### Action item
In the entries that follow, copy exactly each line from the first through the line with "2. CONFORMAL_DEP with".

### Information provided
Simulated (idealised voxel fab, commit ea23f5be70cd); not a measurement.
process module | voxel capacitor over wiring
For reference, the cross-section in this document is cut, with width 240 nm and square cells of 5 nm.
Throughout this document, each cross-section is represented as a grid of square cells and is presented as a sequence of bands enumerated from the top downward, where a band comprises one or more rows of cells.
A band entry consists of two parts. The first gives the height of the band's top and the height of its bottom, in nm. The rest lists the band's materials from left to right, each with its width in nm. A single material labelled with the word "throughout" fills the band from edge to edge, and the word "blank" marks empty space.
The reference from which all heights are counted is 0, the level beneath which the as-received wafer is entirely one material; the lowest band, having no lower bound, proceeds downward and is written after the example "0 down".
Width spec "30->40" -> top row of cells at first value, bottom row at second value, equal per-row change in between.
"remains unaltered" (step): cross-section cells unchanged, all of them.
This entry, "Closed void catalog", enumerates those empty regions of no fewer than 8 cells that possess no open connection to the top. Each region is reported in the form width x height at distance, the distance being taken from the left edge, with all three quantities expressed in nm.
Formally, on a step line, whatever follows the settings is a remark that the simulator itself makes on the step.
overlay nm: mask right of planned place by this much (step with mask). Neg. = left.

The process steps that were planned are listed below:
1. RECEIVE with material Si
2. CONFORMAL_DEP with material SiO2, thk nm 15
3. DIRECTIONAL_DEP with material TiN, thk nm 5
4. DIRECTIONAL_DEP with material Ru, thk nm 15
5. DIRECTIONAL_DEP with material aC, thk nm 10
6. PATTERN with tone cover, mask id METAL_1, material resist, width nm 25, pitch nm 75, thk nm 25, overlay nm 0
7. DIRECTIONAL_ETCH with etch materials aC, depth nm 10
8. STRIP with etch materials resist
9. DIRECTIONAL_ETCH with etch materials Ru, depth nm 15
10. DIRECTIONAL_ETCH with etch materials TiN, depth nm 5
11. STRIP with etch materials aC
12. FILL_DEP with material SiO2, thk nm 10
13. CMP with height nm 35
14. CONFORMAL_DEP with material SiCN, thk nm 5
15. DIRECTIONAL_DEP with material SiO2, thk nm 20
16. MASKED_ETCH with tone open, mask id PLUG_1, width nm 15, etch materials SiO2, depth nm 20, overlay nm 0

### Expected answer
Simulated (idealised voxel fab, commit ea23f5be70cd); not a measurement.
process module | voxel capacitor over wiring
For reference, the cross-section in this document is cut, with width 240 nm and square cells of 5 nm.
Throughout this document, each cross-section is represented as a grid of square cells and is presented as a sequence of bands enumerated from the top downward, where a band comprises one or more rows of cells.
A band entry consists of two parts. The first gives the height of the band's top and the height of its bottom, in nm. The rest lists the band's materials from left to right, each with its width in nm. A single material labelled with the word "throughout" fills the band from edge to edge, and the word "blank" marks empty space.
The reference from which all heights are counted is 0, the level beneath which the as-received wafer is entirely one material; the lowest band, having no lower bound, proceeds downward and is written after the example "0 down".
Width spec "30->40" -> top row of cells at first value, bottom row at second value, equal per-row change in between.
"remains unaltered" (step): cross-section cells unchanged, all of them.
This entry, "Closed void catalog", enumerates those empty regions of no fewer than 8 cells that possess no open connection to the top. Each region is reported in the form width x height at distance, the distance being taken from the left edge, with all three quantities expressed in nm.
Formally, on a step line, whatever follows the settings is a remark that the simulator itself makes on the step.
overlay nm: mask right of planned place by this much (step with mask). Neg. = left.

The process steps that were planned are listed below:
1. RECEIVE with material Si
2. CONFORMAL_DEP with material SiO2, thk nm 15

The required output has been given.